══════════

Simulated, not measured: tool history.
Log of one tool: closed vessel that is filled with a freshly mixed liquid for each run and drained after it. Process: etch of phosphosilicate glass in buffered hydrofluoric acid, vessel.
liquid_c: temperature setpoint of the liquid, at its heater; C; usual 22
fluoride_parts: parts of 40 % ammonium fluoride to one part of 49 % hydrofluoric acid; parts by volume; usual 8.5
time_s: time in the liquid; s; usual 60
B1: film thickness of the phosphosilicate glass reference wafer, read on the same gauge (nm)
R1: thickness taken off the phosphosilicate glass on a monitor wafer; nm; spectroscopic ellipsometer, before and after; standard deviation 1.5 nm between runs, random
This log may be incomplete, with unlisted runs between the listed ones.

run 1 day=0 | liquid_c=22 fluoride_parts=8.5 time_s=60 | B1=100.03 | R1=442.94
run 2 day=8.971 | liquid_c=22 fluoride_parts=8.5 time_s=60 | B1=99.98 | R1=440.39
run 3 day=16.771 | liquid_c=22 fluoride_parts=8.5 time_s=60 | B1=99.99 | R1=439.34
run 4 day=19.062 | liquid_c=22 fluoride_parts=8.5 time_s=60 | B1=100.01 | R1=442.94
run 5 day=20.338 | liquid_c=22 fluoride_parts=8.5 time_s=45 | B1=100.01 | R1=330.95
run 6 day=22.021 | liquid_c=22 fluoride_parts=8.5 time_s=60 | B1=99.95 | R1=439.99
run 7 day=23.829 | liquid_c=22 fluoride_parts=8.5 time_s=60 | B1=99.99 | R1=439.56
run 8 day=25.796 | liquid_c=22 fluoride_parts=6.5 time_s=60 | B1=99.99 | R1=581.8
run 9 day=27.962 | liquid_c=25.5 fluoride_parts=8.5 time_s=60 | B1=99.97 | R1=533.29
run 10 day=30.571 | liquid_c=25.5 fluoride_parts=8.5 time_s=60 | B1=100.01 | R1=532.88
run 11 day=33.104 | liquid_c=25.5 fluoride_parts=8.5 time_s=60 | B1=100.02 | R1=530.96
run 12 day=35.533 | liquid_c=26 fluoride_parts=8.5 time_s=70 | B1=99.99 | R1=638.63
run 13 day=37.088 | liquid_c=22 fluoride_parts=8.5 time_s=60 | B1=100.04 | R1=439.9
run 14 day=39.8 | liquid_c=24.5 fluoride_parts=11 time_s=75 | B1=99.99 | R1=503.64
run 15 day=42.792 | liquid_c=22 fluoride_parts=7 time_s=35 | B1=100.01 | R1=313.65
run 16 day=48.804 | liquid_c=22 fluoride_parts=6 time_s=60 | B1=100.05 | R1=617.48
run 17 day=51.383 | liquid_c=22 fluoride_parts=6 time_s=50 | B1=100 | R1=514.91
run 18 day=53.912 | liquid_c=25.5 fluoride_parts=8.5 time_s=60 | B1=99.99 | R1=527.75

══════════

• **Assignment**
Would you copy, word for word, only the lines from the start of the listing to the one that contains "Log of one tool: closed", both included?

• **Exercise response**
Simulated, not measured: tool history.
Log of one tool: closed vessel that is filled with a freshly mixed liquid for each run and drained after it. Process: etch of phosphosilicate glass in buffered hydrofluoric acid, vessel.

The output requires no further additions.